= BRIEF =
Reproduce the first line of the material below and each line after it, exactly, through the line containing "Killed dies count", and give nothing more.

= DATA EXTRACTS =
----------------------------------------

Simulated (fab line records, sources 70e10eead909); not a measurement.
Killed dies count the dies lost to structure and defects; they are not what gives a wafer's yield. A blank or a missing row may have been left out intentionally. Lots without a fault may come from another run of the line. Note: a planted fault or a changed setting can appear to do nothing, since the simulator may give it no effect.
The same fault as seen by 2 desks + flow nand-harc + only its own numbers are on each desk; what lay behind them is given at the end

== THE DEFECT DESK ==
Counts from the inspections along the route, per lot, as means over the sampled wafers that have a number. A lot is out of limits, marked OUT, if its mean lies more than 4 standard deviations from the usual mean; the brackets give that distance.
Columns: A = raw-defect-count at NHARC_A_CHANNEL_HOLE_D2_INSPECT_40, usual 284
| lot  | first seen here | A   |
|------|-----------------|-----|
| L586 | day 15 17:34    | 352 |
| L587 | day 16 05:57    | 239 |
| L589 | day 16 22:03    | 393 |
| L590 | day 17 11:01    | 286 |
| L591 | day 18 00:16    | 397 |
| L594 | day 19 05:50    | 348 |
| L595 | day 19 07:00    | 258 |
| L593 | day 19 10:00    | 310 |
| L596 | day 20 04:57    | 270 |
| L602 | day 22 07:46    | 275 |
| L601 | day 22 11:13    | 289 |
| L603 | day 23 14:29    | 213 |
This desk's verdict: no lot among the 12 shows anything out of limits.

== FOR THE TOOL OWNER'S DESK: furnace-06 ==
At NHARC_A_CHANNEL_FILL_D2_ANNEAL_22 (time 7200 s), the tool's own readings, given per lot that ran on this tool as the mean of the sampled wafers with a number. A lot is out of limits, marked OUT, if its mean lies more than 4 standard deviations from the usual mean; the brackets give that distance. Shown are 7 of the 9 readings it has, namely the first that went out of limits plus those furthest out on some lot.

----------------------------------------

= EXERCISE ANSWER =
Simulated (fab line records, sources 70e10eead909); not a measurement.
Killed dies count the dies lost to structure and defects; they are not what gives a wafer's yield. A blank or a missing row may have been left out intentionally. Lots without a fault may come from another run of the line. Note: a planted fault or a changed setting can appear to do nothing, since the simulator may give it no effect.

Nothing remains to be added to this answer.